** The data follows **

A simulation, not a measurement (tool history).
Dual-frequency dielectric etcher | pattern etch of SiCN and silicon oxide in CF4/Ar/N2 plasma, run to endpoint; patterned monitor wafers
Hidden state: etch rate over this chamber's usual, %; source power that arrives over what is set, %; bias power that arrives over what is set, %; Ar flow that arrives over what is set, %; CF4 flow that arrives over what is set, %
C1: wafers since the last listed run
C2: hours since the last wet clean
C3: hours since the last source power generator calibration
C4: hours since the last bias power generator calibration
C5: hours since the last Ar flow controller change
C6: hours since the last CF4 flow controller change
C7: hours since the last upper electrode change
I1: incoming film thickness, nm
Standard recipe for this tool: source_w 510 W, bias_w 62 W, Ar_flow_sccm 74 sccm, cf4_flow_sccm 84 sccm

** End of The data **

Each record must be restated word for word, including the last line.

A simulation, not a measurement (tool history).
Dual-frequency dielectric etcher | pattern etch of SiCN and silicon oxide in CF4/Ar/N2 plasma, run to endpoint; patterned monitor wafers
Hidden state: etch rate over this chamber's usual, %; source power that arrives over what is set, %; bias power that arrives over what is set, %; Ar flow that arrives over what is set, %; CF4 flow that arrives over what is set, %
C1: wafers since the last listed run
C2: hours since the last wet clean
C3: hours since the last source power generator calibration
C4: hours since the last bias power generator calibration
C5: hours since the last Ar flow controller change
C6: hours since the last CF4 flow controller change
C7: hours since the last upper electrode change
I1: incoming film thickness, nm
Standard recipe for this tool: source_w 510 W, bias_w 62 W, Ar_flow_sccm 74 sccm, cf4_flow_sccm 84 sccm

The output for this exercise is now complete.